═══ Data supplied ═══

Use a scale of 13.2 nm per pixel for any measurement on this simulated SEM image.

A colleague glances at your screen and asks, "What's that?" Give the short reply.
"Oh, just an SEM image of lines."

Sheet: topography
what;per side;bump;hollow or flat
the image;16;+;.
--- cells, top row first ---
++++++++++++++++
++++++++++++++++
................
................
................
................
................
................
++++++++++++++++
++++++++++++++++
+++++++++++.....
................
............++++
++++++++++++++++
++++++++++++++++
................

═══

Retype every line of the data, keeping each one exactly as it is.

Use a scale of 13.2 nm per pixel for any measurement on this simulated SEM image.

A colleague glances at your screen and asks, "What's that?" Give the short reply.
"Oh, just an SEM image of lines."

Sheet: topography
what;per side;bump;hollow or flat
the image;16;+;.
--- cells, top row first ---
++++++++++++++++
++++++++++++++++
................
................
................
................
................
................
++++++++++++++++
++++++++++++++++
+++++++++++.....
................
............++++
++++++++++++++++
++++++++++++++++
................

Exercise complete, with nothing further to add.